In the entries that follow, the line with "Cross-sectional view cut" opens the range and the line with "in the cross-section." closes it; repeat that range exactly, both lines included.

++++++
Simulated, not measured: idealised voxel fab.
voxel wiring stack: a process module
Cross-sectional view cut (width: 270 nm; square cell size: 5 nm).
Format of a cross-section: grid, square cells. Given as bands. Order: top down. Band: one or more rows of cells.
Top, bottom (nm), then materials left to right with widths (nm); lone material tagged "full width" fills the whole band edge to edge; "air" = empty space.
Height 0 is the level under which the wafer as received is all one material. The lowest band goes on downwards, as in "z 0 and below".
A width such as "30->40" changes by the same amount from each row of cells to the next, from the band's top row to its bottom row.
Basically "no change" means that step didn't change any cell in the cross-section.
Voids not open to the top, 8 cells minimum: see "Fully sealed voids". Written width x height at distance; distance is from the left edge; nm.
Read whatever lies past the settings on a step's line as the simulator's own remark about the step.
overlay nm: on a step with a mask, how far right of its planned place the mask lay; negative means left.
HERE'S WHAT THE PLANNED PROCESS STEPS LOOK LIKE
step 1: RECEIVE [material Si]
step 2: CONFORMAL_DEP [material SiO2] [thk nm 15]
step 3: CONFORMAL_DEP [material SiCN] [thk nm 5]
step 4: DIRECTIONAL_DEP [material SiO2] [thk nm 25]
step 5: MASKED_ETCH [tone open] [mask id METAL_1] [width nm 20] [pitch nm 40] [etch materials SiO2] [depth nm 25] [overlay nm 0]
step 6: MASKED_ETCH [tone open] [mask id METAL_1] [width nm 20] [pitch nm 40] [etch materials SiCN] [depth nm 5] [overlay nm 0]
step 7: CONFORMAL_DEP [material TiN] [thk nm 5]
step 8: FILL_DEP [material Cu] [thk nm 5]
++++++

> Worked solution:
Cross-sectional view cut (width: 270 nm; square cell size: 5 nm).
Format of a cross-section: grid, square cells. Given as bands. Order: top down. Band: one or more rows of cells.
Top, bottom (nm), then materials left to right with widths (nm); lone material tagged "full width" fills the whole band edge to edge; "air" = empty space.
Height 0 is the level under which the wafer as received is all one material. The lowest band goes on downwards, as in "z 0 and below".
A width such as "30->40" changes by the same amount from each row of cells to the next, from the band's top row to its bottom row.
Basically "no change" means that step didn't change any cell in the cross-section.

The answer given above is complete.